====== ENTRIES SHOWN ======

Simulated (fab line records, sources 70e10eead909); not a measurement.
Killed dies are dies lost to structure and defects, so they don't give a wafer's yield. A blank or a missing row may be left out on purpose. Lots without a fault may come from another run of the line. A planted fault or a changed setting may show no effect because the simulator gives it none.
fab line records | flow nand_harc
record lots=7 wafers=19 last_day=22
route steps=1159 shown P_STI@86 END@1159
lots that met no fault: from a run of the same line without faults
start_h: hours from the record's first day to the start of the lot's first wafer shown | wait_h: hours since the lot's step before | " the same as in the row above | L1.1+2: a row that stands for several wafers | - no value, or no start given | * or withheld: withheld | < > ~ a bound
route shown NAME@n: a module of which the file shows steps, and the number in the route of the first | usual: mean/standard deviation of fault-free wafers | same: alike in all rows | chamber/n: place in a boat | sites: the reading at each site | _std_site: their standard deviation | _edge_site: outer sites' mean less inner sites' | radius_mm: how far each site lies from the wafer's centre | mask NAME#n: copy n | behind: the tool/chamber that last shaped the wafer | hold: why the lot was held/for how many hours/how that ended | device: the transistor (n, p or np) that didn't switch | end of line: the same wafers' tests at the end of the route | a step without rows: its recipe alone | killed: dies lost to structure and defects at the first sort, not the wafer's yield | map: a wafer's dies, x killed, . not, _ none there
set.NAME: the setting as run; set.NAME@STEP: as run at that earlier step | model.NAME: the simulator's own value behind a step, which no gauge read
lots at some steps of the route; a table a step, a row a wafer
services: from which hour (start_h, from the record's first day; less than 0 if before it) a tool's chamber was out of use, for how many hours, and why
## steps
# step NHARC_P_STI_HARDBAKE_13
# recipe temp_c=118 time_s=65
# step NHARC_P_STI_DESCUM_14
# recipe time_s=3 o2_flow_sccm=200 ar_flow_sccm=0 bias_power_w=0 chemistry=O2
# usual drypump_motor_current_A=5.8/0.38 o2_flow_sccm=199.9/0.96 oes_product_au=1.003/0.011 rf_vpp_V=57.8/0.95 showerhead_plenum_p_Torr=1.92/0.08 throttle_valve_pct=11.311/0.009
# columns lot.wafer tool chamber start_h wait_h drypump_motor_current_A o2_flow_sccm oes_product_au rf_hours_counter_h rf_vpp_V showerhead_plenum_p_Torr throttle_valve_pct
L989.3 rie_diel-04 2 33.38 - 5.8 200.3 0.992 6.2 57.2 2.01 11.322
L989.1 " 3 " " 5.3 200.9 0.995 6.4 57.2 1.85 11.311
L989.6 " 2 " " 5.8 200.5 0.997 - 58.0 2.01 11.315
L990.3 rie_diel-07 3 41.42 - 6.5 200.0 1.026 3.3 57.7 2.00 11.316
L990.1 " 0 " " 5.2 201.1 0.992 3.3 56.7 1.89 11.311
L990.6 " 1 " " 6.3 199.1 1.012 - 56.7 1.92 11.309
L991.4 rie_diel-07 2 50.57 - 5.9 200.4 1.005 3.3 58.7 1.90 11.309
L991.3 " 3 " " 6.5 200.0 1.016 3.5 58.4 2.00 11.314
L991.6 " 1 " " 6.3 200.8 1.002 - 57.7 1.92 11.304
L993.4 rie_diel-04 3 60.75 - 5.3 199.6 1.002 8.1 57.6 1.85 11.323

======

# [ACTIVITY]
When you reach the line with "56.7 1.92 11.309" in the records above, start writing out lines exactly, and stop once the line with "57.7 1.92 11.304" has been written; include nothing else.

# [RESPONSE BOX]
L990.6 " 1 " " 6.3 199.1 1.012 - 56.7 1.92 11.309
L991.4 rie_diel-07 2 50.57 - 5.9 200.4 1.005 3.3 58.7 1.90 11.309
L991.3 " 3 " " 6.5 200.0 1.016 3.5 58.4 2.00 11.314
L991.6 " 1 " " 6.3 200.8 1.002 - 57.7 1.92 11.304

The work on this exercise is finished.